---- Provided data
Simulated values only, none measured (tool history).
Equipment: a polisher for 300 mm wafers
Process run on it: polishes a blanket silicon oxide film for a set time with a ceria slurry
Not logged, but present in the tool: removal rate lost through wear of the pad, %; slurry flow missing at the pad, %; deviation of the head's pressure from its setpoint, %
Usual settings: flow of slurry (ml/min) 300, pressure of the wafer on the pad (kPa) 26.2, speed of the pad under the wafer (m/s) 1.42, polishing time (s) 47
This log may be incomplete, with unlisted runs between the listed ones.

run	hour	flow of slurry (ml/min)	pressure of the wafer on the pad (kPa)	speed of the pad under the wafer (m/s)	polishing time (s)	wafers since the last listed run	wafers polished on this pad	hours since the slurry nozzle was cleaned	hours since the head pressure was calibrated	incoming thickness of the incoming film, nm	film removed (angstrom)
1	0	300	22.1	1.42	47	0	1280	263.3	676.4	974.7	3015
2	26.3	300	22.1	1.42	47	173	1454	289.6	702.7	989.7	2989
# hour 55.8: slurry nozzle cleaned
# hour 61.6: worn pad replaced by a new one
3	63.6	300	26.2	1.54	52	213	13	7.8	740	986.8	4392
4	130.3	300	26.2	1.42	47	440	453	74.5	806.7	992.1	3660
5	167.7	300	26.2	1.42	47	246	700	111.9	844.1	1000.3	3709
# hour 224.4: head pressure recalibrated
--------

* Action item: Without changing a word, restate the whole listing.

* Exercise output:
Simulated values only, none measured (tool history).
Equipment: a polisher for 300 mm wafers
Process run on it: polishes a blanket silicon oxide film for a set time with a ceria slurry
Not logged, but present in the tool: removal rate lost through wear of the pad, %; slurry flow missing at the pad, %; deviation of the head's pressure from its setpoint, %
Usual settings: flow of slurry (ml/min) 300, pressure of the wafer on the pad (kPa) 26.2, speed of the pad under the wafer (m/s) 1.42, polishing time (s) 47
This log may be incomplete, with unlisted runs between the listed ones.

run	hour	flow of slurry (ml/min)	pressure of the wafer on the pad (kPa)	speed of the pad under the wafer (m/s)	polishing time (s)	wafers since the last listed run	wafers polished on this pad	hours since the slurry nozzle was cleaned	hours since the head pressure was calibrated	incoming thickness of the incoming film, nm	film removed (angstrom)
1	0	300	22.1	1.42	47	0	1280	263.3	676.4	974.7	3015
2	26.3	300	22.1	1.42	47	173	1454	289.6	702.7	989.7	2989
# hour 55.8: slurry nozzle cleaned
# hour 61.6: worn pad replaced by a new one
3	63.6	300	26.2	1.54	52	213	13	7.8	740	986.8	4392
4	130.3	300	26.2	1.42	47	440	453	74.5	806.7	992.1	3660
5	167.7	300	26.2	1.42	47	246	700	111.9	844.1	1000.3	3709
# hour 224.4: head pressure recalibrated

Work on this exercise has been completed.